─── Data for review ───

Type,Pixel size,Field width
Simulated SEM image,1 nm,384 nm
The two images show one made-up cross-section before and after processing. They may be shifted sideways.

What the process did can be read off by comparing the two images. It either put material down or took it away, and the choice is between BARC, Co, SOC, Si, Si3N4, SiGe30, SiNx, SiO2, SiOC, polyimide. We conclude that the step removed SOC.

───

* **Work request**
An exact restatement of the data above is required.

* **Task output**
Type,Pixel size,Field width
Simulated SEM image,1 nm,384 nm
The two images show one made-up cross-section before and after processing. They may be shifted sideways.

What the process did can be read off by comparing the two images. It either put material down or took it away, and the choice is between BARC, Co, SOC, Si, Si3N4, SiGe30, SiNx, SiO2, SiOC, polyimide. We conclude that the step removed SOC.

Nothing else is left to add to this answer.